Brief
Every record below is to be retyped exactly.

Data to examine
=== Section Start ===
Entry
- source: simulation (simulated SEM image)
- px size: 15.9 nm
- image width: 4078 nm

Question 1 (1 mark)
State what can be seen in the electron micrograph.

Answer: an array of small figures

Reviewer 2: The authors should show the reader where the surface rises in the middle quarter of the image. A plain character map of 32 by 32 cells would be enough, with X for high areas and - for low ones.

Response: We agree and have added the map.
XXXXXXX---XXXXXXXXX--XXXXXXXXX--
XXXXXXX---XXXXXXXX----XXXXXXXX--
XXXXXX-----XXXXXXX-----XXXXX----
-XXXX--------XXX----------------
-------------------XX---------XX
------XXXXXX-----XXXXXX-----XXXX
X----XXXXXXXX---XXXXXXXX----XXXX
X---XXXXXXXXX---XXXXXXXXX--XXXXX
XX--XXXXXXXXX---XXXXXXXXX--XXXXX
=== Section End ===

Answer section
Entry
- source: simulation (simulated SEM image)
- px size: 15.9 nm
- image width: 4078 nm

Question 1 (1 mark)
State what can be seen in the electron micrograph.

Answer: an array of small figures

Reviewer 2: The authors should show the reader where the surface rises in the middle quarter of the image. A plain character map of 32 by 32 cells would be enough, with X for high areas and - for low ones.

Response: We agree and have added the map.
XXXXXXX---XXXXXXXXX--XXXXXXXXX--
XXXXXXX---XXXXXXXX----XXXXXXXX--
XXXXXX-----XXXXXXX-----XXXXX----
-XXXX--------XXX----------------
-------------------XX---------XX
------XXXXXX-----XXXXXX-----XXXX
X----XXXXXXXX---XXXXXXXX----XXXX
X---XXXXXXXXX---XXXXXXXXX--XXXXX
XX--XXXXXXXXX---XXXXXXXXX--XXXXX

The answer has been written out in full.